▶ [Required action]: Scan the records beneath this line for the line holding "WAFERS WITHOUT THEIR CHAMBER" and the line holding "0 of 7 placed", then transcribe exactly those two and all lines between.

▶ [Information]:
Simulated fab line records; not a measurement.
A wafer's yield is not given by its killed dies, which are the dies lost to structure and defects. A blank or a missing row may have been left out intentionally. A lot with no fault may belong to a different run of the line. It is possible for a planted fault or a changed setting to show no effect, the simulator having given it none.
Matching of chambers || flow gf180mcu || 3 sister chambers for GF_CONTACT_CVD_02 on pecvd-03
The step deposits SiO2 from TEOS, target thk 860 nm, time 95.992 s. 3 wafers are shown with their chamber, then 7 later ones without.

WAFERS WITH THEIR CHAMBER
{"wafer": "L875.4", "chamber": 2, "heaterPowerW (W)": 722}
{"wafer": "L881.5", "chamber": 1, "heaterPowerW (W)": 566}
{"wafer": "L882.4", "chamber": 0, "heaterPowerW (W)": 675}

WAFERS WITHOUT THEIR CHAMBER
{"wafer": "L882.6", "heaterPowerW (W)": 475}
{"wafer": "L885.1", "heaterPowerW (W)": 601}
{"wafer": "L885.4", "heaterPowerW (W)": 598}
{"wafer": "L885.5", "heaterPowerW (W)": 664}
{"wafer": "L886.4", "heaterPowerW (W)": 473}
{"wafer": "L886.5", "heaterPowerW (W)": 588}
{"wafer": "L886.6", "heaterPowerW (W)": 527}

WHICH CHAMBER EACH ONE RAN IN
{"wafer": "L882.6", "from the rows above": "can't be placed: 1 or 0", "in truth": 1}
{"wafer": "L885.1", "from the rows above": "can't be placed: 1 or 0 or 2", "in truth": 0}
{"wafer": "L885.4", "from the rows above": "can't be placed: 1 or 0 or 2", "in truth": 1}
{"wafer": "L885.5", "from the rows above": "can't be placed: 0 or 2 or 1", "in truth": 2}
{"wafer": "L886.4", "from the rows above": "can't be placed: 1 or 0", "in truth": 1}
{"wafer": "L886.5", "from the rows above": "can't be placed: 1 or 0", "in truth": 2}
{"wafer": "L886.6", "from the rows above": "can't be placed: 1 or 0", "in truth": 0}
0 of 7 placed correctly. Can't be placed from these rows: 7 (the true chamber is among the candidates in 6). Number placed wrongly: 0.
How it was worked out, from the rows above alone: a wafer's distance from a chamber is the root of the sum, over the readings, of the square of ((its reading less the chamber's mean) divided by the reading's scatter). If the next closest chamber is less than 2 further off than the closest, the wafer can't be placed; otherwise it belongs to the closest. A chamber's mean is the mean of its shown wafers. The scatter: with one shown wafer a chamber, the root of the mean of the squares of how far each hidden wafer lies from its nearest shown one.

▶ [Worked solution]:
WAFERS WITHOUT THEIR CHAMBER
{"wafer": "L882.6", "heaterPowerW (W)": 475}
{"wafer": "L885.1", "heaterPowerW (W)": 601}
{"wafer": "L885.4", "heaterPowerW (W)": 598}
{"wafer": "L885.5", "heaterPowerW (W)": 664}
{"wafer": "L886.4", "heaterPowerW (W)": 473}
{"wafer": "L886.5", "heaterPowerW (W)": 588}
{"wafer": "L886.6", "heaterPowerW (W)": 527}

WHICH CHAMBER EACH ONE RAN IN
{"wafer": "L882.6", "from the rows above": "can't be placed: 1 or 0", "in truth": 1}
{"wafer": "L885.1", "from the rows above": "can't be placed: 1 or 0 or 2", "in truth": 0}
{"wafer": "L885.4", "from the rows above": "can't be placed: 1 or 0 or 2", "in truth": 1}
{"wafer": "L885.5", "from the rows above": "can't be placed: 0 or 2 or 1", "in truth": 2}
{"wafer": "L886.4", "from the rows above": "can't be placed: 1 or 0", "in truth": 1}
{"wafer": "L886.5", "from the rows above": "can't be placed: 1 or 0", "in truth": 2}
{"wafer": "L886.6", "from the rows above": "can't be placed: 1 or 0", "in truth": 0}
0 of 7 placed correctly. Can't be placed from these rows: 7 (the true chamber is among the candidates in 6). Number placed wrongly: 0.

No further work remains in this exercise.